** ACTIVITY **
Write out the following listing's lines from the one with "Each chamber has" to the one with "162.29 | 5.4722 |", exactly, with both included and no others.

++++++++++++++++++++
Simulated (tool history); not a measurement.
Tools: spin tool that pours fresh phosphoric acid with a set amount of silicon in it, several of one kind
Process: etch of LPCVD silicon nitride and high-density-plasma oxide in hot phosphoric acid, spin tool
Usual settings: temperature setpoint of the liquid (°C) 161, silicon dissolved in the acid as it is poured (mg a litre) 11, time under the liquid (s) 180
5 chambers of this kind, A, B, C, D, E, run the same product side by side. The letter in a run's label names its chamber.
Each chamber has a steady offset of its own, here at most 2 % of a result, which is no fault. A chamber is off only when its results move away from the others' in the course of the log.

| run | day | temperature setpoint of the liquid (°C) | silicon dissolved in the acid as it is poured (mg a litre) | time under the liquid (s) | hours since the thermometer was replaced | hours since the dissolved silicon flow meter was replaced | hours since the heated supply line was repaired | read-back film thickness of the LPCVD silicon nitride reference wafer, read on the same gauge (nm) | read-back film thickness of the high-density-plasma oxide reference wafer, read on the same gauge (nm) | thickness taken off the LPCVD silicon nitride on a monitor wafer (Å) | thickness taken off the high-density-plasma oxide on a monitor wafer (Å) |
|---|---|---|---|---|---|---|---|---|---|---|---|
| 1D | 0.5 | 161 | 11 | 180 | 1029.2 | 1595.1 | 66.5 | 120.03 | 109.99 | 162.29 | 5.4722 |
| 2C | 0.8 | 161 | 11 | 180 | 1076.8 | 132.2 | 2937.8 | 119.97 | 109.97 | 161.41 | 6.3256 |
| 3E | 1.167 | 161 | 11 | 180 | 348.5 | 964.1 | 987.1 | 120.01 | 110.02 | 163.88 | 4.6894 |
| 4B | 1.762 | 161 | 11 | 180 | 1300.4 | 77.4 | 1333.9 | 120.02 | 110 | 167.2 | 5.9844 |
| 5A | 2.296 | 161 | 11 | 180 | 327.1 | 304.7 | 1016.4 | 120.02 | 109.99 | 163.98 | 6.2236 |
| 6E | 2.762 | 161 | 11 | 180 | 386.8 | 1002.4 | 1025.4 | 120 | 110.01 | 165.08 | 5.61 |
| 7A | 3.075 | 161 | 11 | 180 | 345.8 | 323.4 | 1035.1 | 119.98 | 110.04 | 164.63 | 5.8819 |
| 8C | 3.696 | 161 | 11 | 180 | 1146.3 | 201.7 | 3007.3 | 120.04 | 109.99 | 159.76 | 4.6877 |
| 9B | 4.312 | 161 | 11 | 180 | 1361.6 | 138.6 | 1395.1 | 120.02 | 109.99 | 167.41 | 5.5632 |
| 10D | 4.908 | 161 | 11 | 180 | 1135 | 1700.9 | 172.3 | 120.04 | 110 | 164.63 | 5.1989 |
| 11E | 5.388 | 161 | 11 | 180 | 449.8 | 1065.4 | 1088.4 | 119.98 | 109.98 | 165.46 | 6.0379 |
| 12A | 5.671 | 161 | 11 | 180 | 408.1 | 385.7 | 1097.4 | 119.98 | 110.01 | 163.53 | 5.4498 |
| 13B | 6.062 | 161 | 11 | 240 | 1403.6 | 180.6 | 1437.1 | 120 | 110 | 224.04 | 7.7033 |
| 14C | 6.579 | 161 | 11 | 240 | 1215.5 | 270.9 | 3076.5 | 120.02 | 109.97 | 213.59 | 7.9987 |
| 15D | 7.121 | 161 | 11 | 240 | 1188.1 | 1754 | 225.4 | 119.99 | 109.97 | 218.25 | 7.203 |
++++++++++++++++++++

** WORKED SOLUTION **
Each chamber has a steady offset of its own, here at most 2 % of a result, which is no fault. A chamber is off only when its results move away from the others' in the course of the log.

| run | day | temperature setpoint of the liquid (°C) | silicon dissolved in the acid as it is poured (mg a litre) | time under the liquid (s) | hours since the thermometer was replaced | hours since the dissolved silicon flow meter was replaced | hours since the heated supply line was repaired | read-back film thickness of the LPCVD silicon nitride reference wafer, read on the same gauge (nm) | read-back film thickness of the high-density-plasma oxide reference wafer, read on the same gauge (nm) | thickness taken off the LPCVD silicon nitride on a monitor wafer (Å) | thickness taken off the high-density-plasma oxide on a monitor wafer (Å) |
|---|---|---|---|---|---|---|---|---|---|---|---|
| 1D | 0.5 | 161 | 11 | 180 | 1029.2 | 1595.1 | 66.5 | 120.03 | 109.99 | 162.29 | 5.4722 |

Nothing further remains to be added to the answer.